ASSIGNED TASK
Your job with the data below is to output exactly the lines from the one holding "Tool commonality check" down to the one holding "Of 13 lots, 3", both included, and no others.

EXTRACTED MATERIAL
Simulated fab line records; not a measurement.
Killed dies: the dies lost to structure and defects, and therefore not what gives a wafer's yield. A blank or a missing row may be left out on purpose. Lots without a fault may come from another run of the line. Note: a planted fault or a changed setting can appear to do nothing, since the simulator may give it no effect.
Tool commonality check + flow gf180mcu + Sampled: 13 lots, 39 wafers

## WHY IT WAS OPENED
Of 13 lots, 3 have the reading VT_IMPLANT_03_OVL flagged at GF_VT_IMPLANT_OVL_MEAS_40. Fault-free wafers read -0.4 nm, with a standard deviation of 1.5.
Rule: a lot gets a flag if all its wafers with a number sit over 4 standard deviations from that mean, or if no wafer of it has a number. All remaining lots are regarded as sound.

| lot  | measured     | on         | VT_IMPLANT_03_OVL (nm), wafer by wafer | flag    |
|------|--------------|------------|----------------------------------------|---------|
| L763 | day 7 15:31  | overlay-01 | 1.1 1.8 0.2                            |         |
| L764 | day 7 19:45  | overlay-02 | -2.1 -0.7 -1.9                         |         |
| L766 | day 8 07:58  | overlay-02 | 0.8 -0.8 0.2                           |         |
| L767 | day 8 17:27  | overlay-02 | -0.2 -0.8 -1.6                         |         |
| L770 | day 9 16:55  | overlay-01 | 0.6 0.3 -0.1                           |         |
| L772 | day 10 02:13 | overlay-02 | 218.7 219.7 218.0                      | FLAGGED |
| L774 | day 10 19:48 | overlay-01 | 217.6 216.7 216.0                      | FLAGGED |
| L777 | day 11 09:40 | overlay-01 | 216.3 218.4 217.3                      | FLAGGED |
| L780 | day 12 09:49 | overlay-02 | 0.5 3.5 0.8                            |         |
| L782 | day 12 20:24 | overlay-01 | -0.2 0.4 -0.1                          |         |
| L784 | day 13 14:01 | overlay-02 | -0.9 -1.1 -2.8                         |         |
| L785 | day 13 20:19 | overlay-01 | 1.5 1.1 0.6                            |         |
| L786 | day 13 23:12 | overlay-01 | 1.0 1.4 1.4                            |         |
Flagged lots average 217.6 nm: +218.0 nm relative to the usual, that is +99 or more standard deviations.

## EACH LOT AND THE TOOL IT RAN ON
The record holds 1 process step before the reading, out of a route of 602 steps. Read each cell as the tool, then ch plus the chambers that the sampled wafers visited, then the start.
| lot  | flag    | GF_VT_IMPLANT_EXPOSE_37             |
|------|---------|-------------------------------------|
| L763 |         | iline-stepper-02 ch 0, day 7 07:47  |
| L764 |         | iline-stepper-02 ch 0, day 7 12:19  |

WRITTEN REPLY
Tool commonality check + flow gf180mcu + Sampled: 13 lots, 39 wafers

## WHY IT WAS OPENED
Of 13 lots, 3 have the reading VT_IMPLANT_03_OVL flagged at GF_VT_IMPLANT_OVL_MEAS_40. Fault-free wafers read -0.4 nm, with a standard deviation of 1.5.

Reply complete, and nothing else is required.